Source data Start Marker

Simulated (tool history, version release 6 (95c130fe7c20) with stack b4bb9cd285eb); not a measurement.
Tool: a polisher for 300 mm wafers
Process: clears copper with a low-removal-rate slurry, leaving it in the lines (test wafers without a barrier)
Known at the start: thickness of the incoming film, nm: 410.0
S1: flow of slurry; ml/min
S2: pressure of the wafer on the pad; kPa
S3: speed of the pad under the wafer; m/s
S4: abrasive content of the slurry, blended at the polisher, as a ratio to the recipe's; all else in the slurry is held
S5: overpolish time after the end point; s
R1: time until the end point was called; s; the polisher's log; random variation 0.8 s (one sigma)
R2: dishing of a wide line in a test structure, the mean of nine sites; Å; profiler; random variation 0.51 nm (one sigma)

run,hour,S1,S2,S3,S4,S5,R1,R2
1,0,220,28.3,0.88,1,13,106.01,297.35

Source data End Marker

**Brief:**
All the data needs repeating. Return it exactly.

**Task result:**
Simulated (tool history, version release 6 (95c130fe7c20) with stack b4bb9cd285eb); not a measurement.
Tool: a polisher for 300 mm wafers
Process: clears copper with a low-removal-rate slurry, leaving it in the lines (test wafers without a barrier)
Known at the start: thickness of the incoming film, nm: 410.0
S1: flow of slurry; ml/min
S2: pressure of the wafer on the pad; kPa
S3: speed of the pad under the wafer; m/s
S4: abrasive content of the slurry, blended at the polisher, as a ratio to the recipe's; all else in the slurry is held
S5: overpolish time after the end point; s
R1: time until the end point was called; s; the polisher's log; random variation 0.8 s (one sigma)
R2: dishing of a wide line in a test structure, the mean of nine sites; Å; profiler; random variation 0.51 nm (one sigma)

run,hour,S1,S2,S3,S4,S5,R1,R2
1,0,220,28.3,0.88,1,13,106.01,297.35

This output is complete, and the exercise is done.